Work task: Repeat exactly the lines from the start of the entries below through the line containing "record lots=6 wafers=18 last_day=34". Omit the rest.

Source data:
----------------

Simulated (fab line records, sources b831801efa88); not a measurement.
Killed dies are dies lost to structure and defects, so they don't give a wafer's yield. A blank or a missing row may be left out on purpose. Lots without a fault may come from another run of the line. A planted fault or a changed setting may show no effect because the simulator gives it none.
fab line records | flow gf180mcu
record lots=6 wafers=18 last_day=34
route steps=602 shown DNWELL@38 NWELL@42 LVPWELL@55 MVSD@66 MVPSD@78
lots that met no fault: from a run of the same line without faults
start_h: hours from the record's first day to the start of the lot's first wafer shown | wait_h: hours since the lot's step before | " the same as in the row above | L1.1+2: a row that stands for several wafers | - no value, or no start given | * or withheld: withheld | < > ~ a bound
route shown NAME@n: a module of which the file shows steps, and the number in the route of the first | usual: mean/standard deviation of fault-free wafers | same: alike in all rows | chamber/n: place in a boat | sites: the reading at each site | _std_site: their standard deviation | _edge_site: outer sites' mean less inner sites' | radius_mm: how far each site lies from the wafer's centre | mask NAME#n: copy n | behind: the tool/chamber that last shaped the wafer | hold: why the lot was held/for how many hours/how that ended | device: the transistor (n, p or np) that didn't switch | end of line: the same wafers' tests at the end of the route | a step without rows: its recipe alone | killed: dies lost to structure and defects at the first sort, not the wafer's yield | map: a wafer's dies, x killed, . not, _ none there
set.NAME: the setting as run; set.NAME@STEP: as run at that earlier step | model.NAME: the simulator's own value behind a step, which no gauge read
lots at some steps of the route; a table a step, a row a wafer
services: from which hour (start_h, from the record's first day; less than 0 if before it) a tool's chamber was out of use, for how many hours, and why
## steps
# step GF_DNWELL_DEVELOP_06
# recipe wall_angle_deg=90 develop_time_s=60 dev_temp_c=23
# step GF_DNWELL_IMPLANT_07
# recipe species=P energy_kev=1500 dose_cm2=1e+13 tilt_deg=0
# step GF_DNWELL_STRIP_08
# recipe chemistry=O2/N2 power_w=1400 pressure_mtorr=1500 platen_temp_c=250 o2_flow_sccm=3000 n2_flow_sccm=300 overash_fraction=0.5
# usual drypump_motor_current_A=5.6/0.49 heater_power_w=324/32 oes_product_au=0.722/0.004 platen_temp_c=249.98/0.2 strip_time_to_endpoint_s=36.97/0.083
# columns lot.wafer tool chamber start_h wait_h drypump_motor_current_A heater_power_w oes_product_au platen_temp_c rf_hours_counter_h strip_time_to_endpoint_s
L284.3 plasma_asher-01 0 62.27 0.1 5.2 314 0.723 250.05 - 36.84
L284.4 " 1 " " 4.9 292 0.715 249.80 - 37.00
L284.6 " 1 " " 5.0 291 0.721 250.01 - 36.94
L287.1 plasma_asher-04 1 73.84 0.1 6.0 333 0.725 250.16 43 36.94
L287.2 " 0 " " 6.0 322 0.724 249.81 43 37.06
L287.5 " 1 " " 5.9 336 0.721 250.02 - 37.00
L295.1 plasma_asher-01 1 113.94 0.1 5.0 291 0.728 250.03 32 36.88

----------------

Expected answer:
Simulated (fab line records, sources b831801efa88); not a measurement.
Killed dies are dies lost to structure and defects, so they don't give a wafer's yield. A blank or a missing row may be left out on purpose. Lots without a fault may come from another run of the line. A planted fault or a changed setting may show no effect because the simulator gives it none.
fab line records | flow gf180mcu
record lots=6 wafers=18 last_day=34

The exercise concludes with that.